- **DATA SECTION**
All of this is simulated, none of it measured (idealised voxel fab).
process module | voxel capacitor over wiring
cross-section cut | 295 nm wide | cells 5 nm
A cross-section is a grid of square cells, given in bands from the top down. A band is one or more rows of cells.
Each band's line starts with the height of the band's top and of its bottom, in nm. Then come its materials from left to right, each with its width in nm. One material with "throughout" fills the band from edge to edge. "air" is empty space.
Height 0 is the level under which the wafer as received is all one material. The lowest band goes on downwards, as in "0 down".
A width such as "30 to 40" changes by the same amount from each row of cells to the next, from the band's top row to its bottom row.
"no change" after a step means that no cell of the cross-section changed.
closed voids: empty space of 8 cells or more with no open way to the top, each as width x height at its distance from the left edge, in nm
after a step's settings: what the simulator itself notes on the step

- **BRIEF**
Every record should be given again without alteration.

- **RESPONSE AREA**
All of this is simulated, none of it measured (idealised voxel fab).
process module | voxel capacitor over wiring
cross-section cut | 295 nm wide | cells 5 nm
A cross-section is a grid of square cells, given in bands from the top down. A band is one or more rows of cells.
Each band's line starts with the height of the band's top and of its bottom, in nm. Then come its materials from left to right, each with its width in nm. One material with "throughout" fills the band from edge to edge. "air" is empty space.
Height 0 is the level under which the wafer as received is all one material. The lowest band goes on downwards, as in "0 down".
A width such as "30 to 40" changes by the same amount from each row of cells to the next, from the band's top row to its bottom row.
"no change" after a step means that no cell of the cross-section changed.
closed voids: empty space of 8 cells or more with no open way to the top, each as width x height at its distance from the left edge, in nm
after a step's settings: what the simulator itself notes on the step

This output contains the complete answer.